* Work order *
Starting at the top of the entries below, set down each line exactly as written, and stop after the line containing "## WAFERS WITHOUT THEIR CHAMBER".

* Data for review *
::::::::

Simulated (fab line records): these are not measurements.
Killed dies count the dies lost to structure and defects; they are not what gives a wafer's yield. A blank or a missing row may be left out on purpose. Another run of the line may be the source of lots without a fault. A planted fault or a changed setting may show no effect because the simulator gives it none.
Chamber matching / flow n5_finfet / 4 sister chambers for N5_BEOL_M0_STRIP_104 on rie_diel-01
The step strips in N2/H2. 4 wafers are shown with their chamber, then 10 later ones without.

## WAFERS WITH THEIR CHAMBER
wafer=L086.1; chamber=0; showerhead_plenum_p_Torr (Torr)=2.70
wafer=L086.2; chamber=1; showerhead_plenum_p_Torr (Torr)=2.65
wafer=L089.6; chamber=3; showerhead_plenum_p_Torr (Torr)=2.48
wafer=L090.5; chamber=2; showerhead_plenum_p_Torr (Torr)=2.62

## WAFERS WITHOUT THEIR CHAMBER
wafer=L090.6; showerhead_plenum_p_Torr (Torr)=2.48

::::::::

* Exercise solution *
Simulated (fab line records): these are not measurements.
Killed dies count the dies lost to structure and defects; they are not what gives a wafer's yield. A blank or a missing row may be left out on purpose. Another run of the line may be the source of lots without a fault. A planted fault or a changed setting may show no effect because the simulator gives it none.
Chamber matching / flow n5_finfet / 4 sister chambers for N5_BEOL_M0_STRIP_104 on rie_diel-01
The step strips in N2/H2. 4 wafers are shown with their chamber, then 10 later ones without.

## WAFERS WITH THEIR CHAMBER
wafer=L086.1; chamber=0; showerhead_plenum_p_Torr (Torr)=2.70
wafer=L086.2; chamber=1; showerhead_plenum_p_Torr (Torr)=2.65
wafer=L089.6; chamber=3; showerhead_plenum_p_Torr (Torr)=2.48
wafer=L090.5; chamber=2; showerhead_plenum_p_Torr (Torr)=2.62

## WAFERS WITHOUT THEIR CHAMBER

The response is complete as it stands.